> BRIEF: Locate the line bearing "-30 nm to -35" in the material below, then reproduce it and each following line up to and including the line bearing "What was done".

---+---

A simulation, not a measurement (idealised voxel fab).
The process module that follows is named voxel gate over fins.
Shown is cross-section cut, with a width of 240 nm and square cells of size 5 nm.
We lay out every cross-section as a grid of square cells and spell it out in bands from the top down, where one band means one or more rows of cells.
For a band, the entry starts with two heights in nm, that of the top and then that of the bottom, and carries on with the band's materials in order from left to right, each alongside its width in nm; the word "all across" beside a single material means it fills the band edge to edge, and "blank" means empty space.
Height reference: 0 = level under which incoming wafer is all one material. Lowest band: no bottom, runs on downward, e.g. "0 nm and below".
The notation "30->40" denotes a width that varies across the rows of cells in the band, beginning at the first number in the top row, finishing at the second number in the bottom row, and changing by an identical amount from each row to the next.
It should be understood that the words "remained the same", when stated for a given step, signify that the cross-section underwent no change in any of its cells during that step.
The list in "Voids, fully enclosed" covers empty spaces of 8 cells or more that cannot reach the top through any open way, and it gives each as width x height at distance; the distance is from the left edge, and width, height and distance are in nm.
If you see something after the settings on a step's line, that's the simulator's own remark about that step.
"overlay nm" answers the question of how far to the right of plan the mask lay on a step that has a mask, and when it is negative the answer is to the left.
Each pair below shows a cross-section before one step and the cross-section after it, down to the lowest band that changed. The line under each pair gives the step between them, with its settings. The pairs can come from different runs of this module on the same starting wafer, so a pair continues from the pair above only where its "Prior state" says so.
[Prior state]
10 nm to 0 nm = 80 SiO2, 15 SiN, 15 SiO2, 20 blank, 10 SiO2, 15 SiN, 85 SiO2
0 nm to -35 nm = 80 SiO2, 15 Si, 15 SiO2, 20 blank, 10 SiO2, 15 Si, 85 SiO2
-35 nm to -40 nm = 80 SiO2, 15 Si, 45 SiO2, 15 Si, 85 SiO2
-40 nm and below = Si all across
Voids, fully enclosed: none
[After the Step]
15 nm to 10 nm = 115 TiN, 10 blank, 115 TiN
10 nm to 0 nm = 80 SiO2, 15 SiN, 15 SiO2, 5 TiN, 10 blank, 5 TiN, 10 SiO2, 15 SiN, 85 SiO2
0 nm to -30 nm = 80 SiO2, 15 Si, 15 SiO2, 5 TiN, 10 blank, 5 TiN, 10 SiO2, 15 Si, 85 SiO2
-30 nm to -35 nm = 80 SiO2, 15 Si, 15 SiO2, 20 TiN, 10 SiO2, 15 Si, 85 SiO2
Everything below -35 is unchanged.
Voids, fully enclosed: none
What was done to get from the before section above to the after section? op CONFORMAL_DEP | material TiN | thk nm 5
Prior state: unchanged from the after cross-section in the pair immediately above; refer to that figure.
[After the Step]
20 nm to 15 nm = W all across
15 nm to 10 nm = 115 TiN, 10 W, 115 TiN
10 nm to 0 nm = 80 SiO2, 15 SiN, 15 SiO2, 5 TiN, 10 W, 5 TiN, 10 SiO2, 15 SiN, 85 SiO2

---+---

> EXPECTED ANSWER:
-30 nm to -35 nm = 80 SiO2, 15 Si, 15 SiO2, 20 TiN, 10 SiO2, 15 Si, 85 SiO2
Everything below -35 is unchanged.
Voids, fully enclosed: none
What was done to get from the before section above to the after section? op CONFORMAL_DEP | material TiN | thk nm 5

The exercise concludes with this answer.